**DATA UNDER STUDY**:
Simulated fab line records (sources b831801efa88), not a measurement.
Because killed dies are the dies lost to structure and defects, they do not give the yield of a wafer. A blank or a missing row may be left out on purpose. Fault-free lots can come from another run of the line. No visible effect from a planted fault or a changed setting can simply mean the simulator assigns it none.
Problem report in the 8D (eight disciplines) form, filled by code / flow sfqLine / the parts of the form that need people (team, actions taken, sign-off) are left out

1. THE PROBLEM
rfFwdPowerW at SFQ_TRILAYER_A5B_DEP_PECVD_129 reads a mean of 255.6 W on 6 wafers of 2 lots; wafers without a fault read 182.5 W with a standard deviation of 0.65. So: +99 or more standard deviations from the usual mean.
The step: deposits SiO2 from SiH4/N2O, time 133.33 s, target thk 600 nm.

**WORK REQUEST**: Repeat all the material above, matching every character.

**YOUR SOLUTION**:
Simulated fab line records (sources b831801efa88), not a measurement.
Because killed dies are the dies lost to structure and defects, they do not give the yield of a wafer. A blank or a missing row may be left out on purpose. Fault-free lots can come from another run of the line. No visible effect from a planted fault or a changed setting can simply mean the simulator assigns it none.
Problem report in the 8D (eight disciplines) form, filled by code / flow sfqLine / the parts of the form that need people (team, actions taken, sign-off) are left out

1. THE PROBLEM
rfFwdPowerW at SFQ_TRILAYER_A5B_DEP_PECVD_129 reads a mean of 255.6 W on 6 wafers of 2 lots; wafers without a fault read 182.5 W with a standard deviation of 0.65. So: +99 or more standard deviations from the usual mean.
The step: deposits SiO2 from SiH4/N2O, time 133.33 s, target thk 600 nm.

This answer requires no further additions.